=== Data listing ===
★ ★ ★

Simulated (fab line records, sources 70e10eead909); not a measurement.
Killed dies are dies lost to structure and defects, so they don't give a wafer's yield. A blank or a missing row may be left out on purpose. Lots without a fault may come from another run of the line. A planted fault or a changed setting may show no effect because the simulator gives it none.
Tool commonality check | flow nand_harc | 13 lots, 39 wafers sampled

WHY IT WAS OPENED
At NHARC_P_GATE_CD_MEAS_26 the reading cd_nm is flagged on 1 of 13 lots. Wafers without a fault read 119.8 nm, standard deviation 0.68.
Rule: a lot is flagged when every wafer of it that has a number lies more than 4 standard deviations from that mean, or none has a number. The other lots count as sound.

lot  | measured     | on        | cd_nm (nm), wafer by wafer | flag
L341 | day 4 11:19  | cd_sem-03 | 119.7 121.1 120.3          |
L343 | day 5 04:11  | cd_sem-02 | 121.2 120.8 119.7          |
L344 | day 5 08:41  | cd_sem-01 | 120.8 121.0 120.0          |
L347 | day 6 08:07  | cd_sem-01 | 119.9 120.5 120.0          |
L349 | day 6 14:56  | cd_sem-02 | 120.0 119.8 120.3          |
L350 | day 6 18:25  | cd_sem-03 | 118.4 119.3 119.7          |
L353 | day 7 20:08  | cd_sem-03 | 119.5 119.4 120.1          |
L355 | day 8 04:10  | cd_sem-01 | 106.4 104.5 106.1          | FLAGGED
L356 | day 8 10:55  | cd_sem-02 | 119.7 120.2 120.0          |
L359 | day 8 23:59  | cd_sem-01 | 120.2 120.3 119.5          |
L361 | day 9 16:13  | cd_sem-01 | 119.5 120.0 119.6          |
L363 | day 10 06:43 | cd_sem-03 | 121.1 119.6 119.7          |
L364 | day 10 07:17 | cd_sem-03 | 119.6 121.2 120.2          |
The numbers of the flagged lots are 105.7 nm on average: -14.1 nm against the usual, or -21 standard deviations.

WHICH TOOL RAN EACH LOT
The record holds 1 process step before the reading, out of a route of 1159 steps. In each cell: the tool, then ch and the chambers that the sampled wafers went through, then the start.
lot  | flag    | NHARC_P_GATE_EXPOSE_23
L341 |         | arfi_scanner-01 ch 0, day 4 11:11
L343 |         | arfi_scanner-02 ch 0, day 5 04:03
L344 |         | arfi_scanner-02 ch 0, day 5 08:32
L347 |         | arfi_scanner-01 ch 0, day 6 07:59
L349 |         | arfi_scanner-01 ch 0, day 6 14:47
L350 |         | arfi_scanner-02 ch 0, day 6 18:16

★ ★ ★

=== Activity ===
Write out the listing exactly from its first line to the line containing "Rule: a lot". Both of those lines belong in the answer.

=== Your response ===
Simulated (fab line records, sources 70e10eead909); not a measurement.
Killed dies are dies lost to structure and defects, so they don't give a wafer's yield. A blank or a missing row may be left out on purpose. Lots without a fault may come from another run of the line. A planted fault or a changed setting may show no effect because the simulator gives it none.
Tool commonality check | flow nand_harc | 13 lots, 39 wafers sampled

WHY IT WAS OPENED
At NHARC_P_GATE_CD_MEAS_26 the reading cd_nm is flagged on 1 of 13 lots. Wafers without a fault read 119.8 nm, standard deviation 0.68.
Rule: a lot is flagged when every wafer of it that has a number lies more than 4 standard deviations from that mean, or none has a number. The other lots count as sound.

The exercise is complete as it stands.